### Work instruction
Taking the entries below from the top, restate each line exactly and end with the line containing "L162.5,can't be placed: 1 or 3,1".

══ Entries shown

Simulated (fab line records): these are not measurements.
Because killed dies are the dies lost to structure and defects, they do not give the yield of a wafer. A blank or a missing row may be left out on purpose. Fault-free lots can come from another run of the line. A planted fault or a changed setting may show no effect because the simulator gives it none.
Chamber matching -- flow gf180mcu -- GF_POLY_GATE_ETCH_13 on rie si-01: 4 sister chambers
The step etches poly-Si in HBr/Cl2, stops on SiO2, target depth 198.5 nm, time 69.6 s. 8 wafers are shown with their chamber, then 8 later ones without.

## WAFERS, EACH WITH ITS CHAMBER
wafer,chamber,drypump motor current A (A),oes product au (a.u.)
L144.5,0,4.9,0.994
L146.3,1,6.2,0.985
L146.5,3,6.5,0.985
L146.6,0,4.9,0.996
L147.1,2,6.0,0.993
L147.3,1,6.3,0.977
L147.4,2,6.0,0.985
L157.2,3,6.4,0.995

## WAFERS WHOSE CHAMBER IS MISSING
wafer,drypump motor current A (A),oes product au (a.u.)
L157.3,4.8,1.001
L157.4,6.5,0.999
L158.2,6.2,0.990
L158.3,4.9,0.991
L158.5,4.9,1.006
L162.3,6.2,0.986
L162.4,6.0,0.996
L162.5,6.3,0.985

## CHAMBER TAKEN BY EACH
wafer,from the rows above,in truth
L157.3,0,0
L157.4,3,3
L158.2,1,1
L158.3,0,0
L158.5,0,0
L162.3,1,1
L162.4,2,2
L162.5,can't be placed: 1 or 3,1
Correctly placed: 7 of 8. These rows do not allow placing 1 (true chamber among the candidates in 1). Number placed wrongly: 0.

════

### Exercise solution
Simulated (fab line records): these are not measurements.
Because killed dies are the dies lost to structure and defects, they do not give the yield of a wafer. A blank or a missing row may be left out on purpose. Fault-free lots can come from another run of the line. A planted fault or a changed setting may show no effect because the simulator gives it none.
Chamber matching -- flow gf180mcu -- GF_POLY_GATE_ETCH_13 on rie si-01: 4 sister chambers
The step etches poly-Si in HBr/Cl2, stops on SiO2, target depth 198.5 nm, time 69.6 s. 8 wafers are shown with their chamber, then 8 later ones without.

## WAFERS, EACH WITH ITS CHAMBER
wafer,chamber,drypump motor current A (A),oes product au (a.u.)
L144.5,0,4.9,0.994
L146.3,1,6.2,0.985
L146.5,3,6.5,0.985
L146.6,0,4.9,0.996
L147.1,2,6.0,0.993
L147.3,1,6.3,0.977
L147.4,2,6.0,0.985
L157.2,3,6.4,0.995

## WAFERS WHOSE CHAMBER IS MISSING
wafer,drypump motor current A (A),oes product au (a.u.)
L157.3,4.8,1.001
L157.4,6.5,0.999
L158.2,6.2,0.990
L158.3,4.9,0.991
L158.5,4.9,1.006
L162.3,6.2,0.986
L162.4,6.0,0.996
L162.5,6.3,0.985

## CHAMBER TAKEN BY EACH
wafer,from the rows above,in truth
L157.3,0,0
L157.4,3,3
L158.2,1,1
L158.3,0,0
L158.5,0,0
L162.3,1,1
L162.4,2,2
L162.5,can't be placed: 1 or 3,1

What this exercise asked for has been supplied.